→ **Extracted information**
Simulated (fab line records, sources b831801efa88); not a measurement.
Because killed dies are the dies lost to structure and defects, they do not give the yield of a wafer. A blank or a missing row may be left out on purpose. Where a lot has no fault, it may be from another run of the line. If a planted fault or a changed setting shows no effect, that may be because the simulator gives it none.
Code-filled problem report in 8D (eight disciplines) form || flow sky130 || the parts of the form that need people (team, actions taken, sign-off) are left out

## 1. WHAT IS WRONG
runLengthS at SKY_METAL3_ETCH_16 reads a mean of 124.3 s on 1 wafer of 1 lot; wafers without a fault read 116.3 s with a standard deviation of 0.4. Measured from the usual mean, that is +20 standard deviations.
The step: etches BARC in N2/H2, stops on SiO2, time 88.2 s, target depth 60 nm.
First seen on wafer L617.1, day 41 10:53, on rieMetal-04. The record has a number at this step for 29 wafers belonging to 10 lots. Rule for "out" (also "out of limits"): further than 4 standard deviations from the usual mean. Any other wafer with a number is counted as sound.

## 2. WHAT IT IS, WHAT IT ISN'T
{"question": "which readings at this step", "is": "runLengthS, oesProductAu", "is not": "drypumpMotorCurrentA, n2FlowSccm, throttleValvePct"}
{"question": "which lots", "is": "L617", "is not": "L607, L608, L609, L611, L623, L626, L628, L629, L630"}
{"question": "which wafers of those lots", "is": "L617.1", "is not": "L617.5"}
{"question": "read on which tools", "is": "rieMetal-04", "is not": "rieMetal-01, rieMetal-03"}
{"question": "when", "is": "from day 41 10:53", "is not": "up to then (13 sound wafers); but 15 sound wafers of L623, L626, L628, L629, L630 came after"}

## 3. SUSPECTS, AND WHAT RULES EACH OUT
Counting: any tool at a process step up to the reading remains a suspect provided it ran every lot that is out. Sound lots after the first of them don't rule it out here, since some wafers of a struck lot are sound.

→ **Task item**
Starting with the line that holds "Because killed dies" and ending with the line that holds "## 3. SUSPECTS, AND WHAT RULES EACH OUT", retype every line in the data above exactly, and nothing else.

→ **Your response**
Because killed dies are the dies lost to structure and defects, they do not give the yield of a wafer. A blank or a missing row may be left out on purpose. Where a lot has no fault, it may be from another run of the line. If a planted fault or a changed setting shows no effect, that may be because the simulator gives it none.
Code-filled problem report in 8D (eight disciplines) form || flow sky130 || the parts of the form that need people (team, actions taken, sign-off) are left out

## 1. WHAT IS WRONG
runLengthS at SKY_METAL3_ETCH_16 reads a mean of 124.3 s on 1 wafer of 1 lot; wafers without a fault read 116.3 s with a standard deviation of 0.4. Measured from the usual mean, that is +20 standard deviations.
The step: etches BARC in N2/H2, stops on SiO2, time 88.2 s, target depth 60 nm.
First seen on wafer L617.1, day 41 10:53, on rieMetal-04. The record has a number at this step for 29 wafers belonging to 10 lots. Rule for "out" (also "out of limits"): further than 4 standard deviations from the usual mean. Any other wafer with a number is counted as sound.

## 2. WHAT IT IS, WHAT IT ISN'T
{"question": "which readings at this step", "is": "runLengthS, oesProductAu", "is not": "drypumpMotorCurrentA, n2FlowSccm, throttleValvePct"}
{"question": "which lots", "is": "L617", "is not": "L607, L608, L609, L611, L623, L626, L628, L629, L630"}
{"question": "which wafers of those lots", "is": "L617.1", "is not": "L617.5"}
{"question": "read on which tools", "is": "rieMetal-04", "is not": "rieMetal-01, rieMetal-03"}
{"question": "when", "is": "from day 41 10:53", "is not": "up to then (13 sound wafers); but 15 sound wafers of L623, L626, L628, L629, L630 came after"}

## 3. SUSPECTS, AND WHAT RULES EACH OUT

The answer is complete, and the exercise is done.